MATERIAL PROVIDED
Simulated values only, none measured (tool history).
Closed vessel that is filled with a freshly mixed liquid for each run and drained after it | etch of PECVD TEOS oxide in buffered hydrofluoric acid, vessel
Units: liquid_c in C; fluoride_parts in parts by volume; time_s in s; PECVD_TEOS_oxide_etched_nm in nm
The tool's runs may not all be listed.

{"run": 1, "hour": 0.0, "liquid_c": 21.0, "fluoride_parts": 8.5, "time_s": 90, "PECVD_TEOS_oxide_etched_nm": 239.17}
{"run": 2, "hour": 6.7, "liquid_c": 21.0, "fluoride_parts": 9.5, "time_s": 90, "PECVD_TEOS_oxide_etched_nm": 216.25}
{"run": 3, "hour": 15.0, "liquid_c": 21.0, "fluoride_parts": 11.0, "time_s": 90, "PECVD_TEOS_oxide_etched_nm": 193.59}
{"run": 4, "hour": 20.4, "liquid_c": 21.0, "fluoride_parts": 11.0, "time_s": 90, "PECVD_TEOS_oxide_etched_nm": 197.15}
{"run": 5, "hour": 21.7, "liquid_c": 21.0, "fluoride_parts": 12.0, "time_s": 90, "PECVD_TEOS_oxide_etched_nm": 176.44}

ASSIGNED TASK
All the data must be duplicated exactly, with nothing added or removed.

EXERCISE ANSWER
Simulated values only, none measured (tool history).
Closed vessel that is filled with a freshly mixed liquid for each run and drained after it | etch of PECVD TEOS oxide in buffered hydrofluoric acid, vessel
Units: liquid_c in C; fluoride_parts in parts by volume; time_s in s; PECVD_TEOS_oxide_etched_nm in nm
The tool's runs may not all be listed.

{"run": 1, "hour": 0.0, "liquid_c": 21.0, "fluoride_parts": 8.5, "time_s": 90, "PECVD_TEOS_oxide_etched_nm": 239.17}
{"run": 2, "hour": 6.7, "liquid_c": 21.0, "fluoride_parts": 9.5, "time_s": 90, "PECVD_TEOS_oxide_etched_nm": 216.25}
{"run": 3, "hour": 15.0, "liquid_c": 21.0, "fluoride_parts": 11.0, "time_s": 90, "PECVD_TEOS_oxide_etched_nm": 193.59}
{"run": 4, "hour": 20.4, "liquid_c": 21.0, "fluoride_parts": 11.0, "time_s": 90, "PECVD_TEOS_oxide_etched_nm": 197.15}
{"run": 5, "hour": 21.7, "liquid_c": 21.0, "fluoride_parts": 12.0, "time_s": 90, "PECVD_TEOS_oxide_etched_nm": 176.44}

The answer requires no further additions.